- [Task item]: Output the data exactly, with every line intact.

The data Block Start

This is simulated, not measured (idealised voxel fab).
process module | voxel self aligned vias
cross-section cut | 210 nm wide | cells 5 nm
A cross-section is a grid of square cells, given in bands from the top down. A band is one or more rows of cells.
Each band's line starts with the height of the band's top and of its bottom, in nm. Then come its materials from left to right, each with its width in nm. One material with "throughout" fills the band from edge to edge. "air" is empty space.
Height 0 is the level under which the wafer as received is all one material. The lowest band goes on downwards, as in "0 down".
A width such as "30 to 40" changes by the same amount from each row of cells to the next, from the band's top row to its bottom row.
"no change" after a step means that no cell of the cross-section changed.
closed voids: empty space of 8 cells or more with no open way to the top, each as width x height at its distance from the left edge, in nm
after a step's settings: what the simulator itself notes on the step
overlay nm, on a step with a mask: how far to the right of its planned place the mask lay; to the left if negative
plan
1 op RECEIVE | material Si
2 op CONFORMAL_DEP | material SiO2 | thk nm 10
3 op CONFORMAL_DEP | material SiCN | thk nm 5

The data Block End

- [Task response]:
This is simulated, not measured (idealised voxel fab).
process module | voxel self aligned vias
cross-section cut | 210 nm wide | cells 5 nm
A cross-section is a grid of square cells, given in bands from the top down. A band is one or more rows of cells.
Each band's line starts with the height of the band's top and of its bottom, in nm. Then come its materials from left to right, each with its width in nm. One material with "throughout" fills the band from edge to edge. "air" is empty space.
Height 0 is the level under which the wafer as received is all one material. The lowest band goes on downwards, as in "0 down".
A width such as "30 to 40" changes by the same amount from each row of cells to the next, from the band's top row to its bottom row.
"no change" after a step means that no cell of the cross-section changed.
closed voids: empty space of 8 cells or more with no open way to the top, each as width x height at its distance from the left edge, in nm
after a step's settings: what the simulator itself notes on the step
overlay nm, on a step with a mask: how far to the right of its planned place the mask lay; to the left if negative
plan
1 op RECEIVE | material Si
2 op CONFORMAL_DEP | material SiO2 | thk nm 10
3 op CONFORMAL_DEP | material SiCN | thk nm 5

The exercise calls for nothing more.